▶ _BRIEF_
Return exactly the lines of the records below, starting at the line that contains "4,10.7,255,1,1.04,0.96,68,4610.4,5008.2,4590.6" and ending at the line that contains "10,29.3,245,1.13,1.02,0.93,77,6633.2,6041.9,5752.2", with both of those lines kept.

════════
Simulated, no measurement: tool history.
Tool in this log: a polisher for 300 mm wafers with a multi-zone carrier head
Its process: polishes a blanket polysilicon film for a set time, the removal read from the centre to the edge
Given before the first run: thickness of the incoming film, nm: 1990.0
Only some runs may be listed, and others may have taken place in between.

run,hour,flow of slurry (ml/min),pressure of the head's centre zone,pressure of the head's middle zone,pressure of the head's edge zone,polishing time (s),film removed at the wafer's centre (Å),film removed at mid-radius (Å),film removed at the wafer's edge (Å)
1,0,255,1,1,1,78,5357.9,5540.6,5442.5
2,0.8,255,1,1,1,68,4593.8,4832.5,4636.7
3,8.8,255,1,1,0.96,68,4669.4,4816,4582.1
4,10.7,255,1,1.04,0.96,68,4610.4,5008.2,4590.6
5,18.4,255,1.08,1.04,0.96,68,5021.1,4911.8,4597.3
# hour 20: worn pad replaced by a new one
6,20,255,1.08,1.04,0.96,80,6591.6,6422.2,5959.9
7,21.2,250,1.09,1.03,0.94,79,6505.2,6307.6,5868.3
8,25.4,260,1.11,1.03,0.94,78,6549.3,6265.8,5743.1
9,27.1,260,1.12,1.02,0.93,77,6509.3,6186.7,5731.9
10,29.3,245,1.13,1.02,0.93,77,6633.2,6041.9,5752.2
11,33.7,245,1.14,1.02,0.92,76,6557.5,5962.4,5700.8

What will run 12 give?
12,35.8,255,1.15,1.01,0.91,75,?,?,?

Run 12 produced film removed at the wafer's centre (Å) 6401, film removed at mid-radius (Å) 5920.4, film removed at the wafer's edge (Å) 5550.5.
════════

▶ _ANSWER AREA_
4,10.7,255,1,1.04,0.96,68,4610.4,5008.2,4590.6
5,18.4,255,1.08,1.04,0.96,68,5021.1,4911.8,4597.3
# hour 20: worn pad replaced by a new one
6,20,255,1.08,1.04,0.96,80,6591.6,6422.2,5959.9
7,21.2,250,1.09,1.03,0.94,79,6505.2,6307.6,5868.3
8,25.4,260,1.11,1.03,0.94,78,6549.3,6265.8,5743.1
9,27.1,260,1.12,1.02,0.93,77,6509.3,6186.7,5731.9
10,29.3,245,1.13,1.02,0.93,77,6633.2,6041.9,5752.2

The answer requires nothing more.